Data listing: Begin
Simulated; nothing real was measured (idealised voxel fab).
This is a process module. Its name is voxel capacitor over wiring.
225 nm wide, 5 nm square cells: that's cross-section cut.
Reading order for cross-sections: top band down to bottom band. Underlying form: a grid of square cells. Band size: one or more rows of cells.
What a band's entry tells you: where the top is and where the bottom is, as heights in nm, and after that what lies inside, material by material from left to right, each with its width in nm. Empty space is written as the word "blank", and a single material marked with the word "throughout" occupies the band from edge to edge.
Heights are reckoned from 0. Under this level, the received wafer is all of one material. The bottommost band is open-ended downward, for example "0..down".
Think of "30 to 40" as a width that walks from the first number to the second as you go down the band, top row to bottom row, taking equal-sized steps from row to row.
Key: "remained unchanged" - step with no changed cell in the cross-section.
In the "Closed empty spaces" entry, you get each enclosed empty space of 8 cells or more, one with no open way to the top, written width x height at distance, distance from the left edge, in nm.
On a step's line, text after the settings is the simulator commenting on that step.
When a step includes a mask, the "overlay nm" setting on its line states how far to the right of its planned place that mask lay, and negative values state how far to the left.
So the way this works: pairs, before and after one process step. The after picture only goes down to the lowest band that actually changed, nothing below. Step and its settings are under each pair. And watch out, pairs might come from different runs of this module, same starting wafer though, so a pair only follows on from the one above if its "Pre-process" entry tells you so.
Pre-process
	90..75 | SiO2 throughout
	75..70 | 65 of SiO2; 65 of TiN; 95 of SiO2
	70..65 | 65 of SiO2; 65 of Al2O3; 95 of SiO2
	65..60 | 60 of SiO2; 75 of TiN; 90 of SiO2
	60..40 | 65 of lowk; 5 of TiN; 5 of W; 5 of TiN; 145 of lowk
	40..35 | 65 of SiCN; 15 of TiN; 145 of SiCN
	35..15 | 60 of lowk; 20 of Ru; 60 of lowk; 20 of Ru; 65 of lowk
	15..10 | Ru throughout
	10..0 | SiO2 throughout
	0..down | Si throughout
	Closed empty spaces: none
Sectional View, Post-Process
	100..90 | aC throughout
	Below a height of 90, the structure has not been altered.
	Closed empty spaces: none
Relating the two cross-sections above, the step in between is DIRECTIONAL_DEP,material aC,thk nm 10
Data listing: End

Work order ▸ Begin with the first line of the data above and, please, print each line exactly until you have printed the line containing "Reading order for"; print nothing else.

Result ▸
Simulated; nothing real was measured (idealised voxel fab).
This is a process module. Its name is voxel capacitor over wiring.
225 nm wide, 5 nm square cells: that's cross-section cut.
Reading order for cross-sections: top band down to bottom band. Underlying form: a grid of square cells. Band size: one or more rows of cells.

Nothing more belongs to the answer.